=== Work request ===
Return the entries in full, exactly as they were written.

=== Exercise data ===
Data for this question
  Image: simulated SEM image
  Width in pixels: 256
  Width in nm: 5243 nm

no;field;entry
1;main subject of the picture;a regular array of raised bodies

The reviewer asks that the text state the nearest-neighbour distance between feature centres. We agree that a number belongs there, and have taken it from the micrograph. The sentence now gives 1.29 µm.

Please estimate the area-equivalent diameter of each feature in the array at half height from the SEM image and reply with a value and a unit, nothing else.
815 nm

=== Solution ===
Data for this question
  Image: simulated SEM image
  Width in pixels: 256
  Width in nm: 5243 nm

no;field;entry
1;main subject of the picture;a regular array of raised bodies

The reviewer asks that the text state the nearest-neighbour distance between feature centres. We agree that a number belongs there, and have taken it from the micrograph. The sentence now gives 1.29 µm.

Please estimate the area-equivalent diameter of each feature in the array at half height from the SEM image and reply with a value and a unit, nothing else.
815 nm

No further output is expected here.